REQUIREMENT: Word for word, please restate the lines from the beginning of the data through the line in which "X---XXX--XXXX--X" appears.

━━━ ENTRIES SUPPLIED

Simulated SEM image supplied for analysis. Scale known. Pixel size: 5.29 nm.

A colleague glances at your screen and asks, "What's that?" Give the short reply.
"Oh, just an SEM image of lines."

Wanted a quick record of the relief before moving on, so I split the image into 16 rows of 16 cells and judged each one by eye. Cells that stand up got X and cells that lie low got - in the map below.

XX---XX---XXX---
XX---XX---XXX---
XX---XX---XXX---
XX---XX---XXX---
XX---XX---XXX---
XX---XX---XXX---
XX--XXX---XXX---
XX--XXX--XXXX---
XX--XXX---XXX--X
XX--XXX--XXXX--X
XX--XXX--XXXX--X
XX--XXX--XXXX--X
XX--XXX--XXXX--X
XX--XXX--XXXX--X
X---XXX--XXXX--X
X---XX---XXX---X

━━━━━━

WRITTEN REPLY:
Simulated SEM image supplied for analysis. Scale known. Pixel size: 5.29 nm.

A colleague glances at your screen and asks, "What's that?" Give the short reply.
"Oh, just an SEM image of lines."

Wanted a quick record of the relief before moving on, so I split the image into 16 rows of 16 cells and judged each one by eye. Cells that stand up got X and cells that lie low got - in the map below.

XX---XX---XXX---
XX---XX---XXX---
XX---XX---XXX---
XX---XX---XXX---
XX---XX---XXX---
XX---XX---XXX---
XX--XXX---XXX---
XX--XXX--XXXX---
XX--XXX---XXX--X
XX--XXX--XXXX--X
XX--XXX--XXXX--X
XX--XXX--XXXX--X
XX--XXX--XXXX--X
XX--XXX--XXXX--X
X---XXX--XXXX--X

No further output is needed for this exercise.